LISTED ENTRIES:
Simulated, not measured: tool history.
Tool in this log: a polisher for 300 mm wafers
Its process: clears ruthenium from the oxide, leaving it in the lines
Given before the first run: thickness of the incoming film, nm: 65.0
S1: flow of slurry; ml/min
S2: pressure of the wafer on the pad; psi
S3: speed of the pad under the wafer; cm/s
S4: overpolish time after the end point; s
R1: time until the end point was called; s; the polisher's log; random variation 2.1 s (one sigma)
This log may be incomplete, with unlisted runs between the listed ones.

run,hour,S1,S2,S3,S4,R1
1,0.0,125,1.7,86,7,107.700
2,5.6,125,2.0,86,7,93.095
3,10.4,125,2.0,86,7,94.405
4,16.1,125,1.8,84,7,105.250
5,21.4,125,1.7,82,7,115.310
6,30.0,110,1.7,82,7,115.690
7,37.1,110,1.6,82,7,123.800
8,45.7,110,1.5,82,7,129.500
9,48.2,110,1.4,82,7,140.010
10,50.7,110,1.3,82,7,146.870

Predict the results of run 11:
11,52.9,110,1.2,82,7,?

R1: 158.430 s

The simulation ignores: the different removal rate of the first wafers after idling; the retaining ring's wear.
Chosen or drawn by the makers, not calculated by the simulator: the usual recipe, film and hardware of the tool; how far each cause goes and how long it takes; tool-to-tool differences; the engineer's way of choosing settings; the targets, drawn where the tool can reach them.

WORK INSTRUCTION:
From the records above, copy only the lines starting with the line that holds "11,52.9,110,1.2,82,7,?" and going on through the line that holds "The simulation ignores: the", exactly as written.

TASK ANSWER:
11,52.9,110,1.2,82,7,?

R1: 158.430 s

The simulation ignores: the different removal rate of the first wafers after idling; the retaining ring's wear.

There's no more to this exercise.